▶ _Work task_: Transcribe the lines from the start of the data below through the line with "feature – 336 nanometres", word for word and nothing more.

##########

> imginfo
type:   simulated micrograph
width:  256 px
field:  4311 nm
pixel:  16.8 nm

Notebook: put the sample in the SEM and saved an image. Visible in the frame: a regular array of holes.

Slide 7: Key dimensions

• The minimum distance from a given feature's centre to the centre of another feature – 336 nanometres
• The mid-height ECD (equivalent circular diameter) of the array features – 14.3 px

##########

▶ _Task solution_:
> imginfo
type:   simulated micrograph
width:  256 px
field:  4311 nm
pixel:  16.8 nm

Notebook: put the sample in the SEM and saved an image. Visible in the frame: a regular array of holes.

Slide 7: Key dimensions

• The minimum distance from a given feature's centre to the centre of another feature – 336 nanometres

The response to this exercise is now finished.